◆ WORK ORDER
For the entries below, repeat exactly each line starting with the one that contains "28 CMP (height nm 100)" and going on through the one that contains "30 DIRECTIONAL_DEP (material lowk; thk nm 10)", and no others.

RECORDED INFORMATION below:

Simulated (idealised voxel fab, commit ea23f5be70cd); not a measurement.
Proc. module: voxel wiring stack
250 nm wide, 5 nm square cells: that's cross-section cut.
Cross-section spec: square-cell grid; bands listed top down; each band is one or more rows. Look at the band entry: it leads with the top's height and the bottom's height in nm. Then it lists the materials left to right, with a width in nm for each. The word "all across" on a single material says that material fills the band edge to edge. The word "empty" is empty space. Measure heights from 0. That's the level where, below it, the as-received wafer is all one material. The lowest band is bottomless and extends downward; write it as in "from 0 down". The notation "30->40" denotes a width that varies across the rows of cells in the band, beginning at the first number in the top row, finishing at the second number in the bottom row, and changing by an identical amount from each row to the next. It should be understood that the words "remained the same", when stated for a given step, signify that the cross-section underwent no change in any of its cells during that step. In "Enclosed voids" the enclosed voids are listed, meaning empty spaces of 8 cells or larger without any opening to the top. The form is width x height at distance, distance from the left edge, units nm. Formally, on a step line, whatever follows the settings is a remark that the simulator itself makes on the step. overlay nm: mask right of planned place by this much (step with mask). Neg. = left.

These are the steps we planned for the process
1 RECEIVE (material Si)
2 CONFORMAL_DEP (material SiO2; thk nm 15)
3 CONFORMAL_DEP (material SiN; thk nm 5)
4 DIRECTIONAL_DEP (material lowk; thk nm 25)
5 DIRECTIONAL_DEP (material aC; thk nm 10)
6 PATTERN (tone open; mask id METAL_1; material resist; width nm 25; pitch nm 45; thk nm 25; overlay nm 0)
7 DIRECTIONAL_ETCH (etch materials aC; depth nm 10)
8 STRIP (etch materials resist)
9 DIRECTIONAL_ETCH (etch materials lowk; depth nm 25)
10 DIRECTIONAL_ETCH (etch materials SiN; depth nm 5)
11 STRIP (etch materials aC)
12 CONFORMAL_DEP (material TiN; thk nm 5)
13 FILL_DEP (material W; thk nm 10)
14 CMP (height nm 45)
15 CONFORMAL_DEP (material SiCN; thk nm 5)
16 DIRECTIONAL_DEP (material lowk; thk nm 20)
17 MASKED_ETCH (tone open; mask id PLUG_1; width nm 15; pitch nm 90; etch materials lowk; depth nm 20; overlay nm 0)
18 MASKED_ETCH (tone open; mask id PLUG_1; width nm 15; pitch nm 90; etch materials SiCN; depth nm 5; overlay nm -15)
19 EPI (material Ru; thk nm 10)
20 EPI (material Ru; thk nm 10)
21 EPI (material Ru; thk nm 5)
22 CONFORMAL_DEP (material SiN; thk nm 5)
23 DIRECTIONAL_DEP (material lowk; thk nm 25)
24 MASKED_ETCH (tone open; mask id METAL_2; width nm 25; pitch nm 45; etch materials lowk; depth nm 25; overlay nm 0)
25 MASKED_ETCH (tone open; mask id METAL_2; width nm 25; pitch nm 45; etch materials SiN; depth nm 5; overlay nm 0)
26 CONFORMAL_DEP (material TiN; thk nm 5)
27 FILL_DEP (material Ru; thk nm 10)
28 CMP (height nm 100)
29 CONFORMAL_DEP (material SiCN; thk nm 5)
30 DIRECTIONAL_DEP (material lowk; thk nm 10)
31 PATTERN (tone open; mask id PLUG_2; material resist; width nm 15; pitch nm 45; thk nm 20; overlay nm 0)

End of RECORDED INFORMATION.

◆ WRITTEN RESPONSE
28 CMP (height nm 100)
29 CONFORMAL_DEP (material SiCN; thk nm 5)
30 DIRECTIONAL_DEP (material lowk; thk nm 10)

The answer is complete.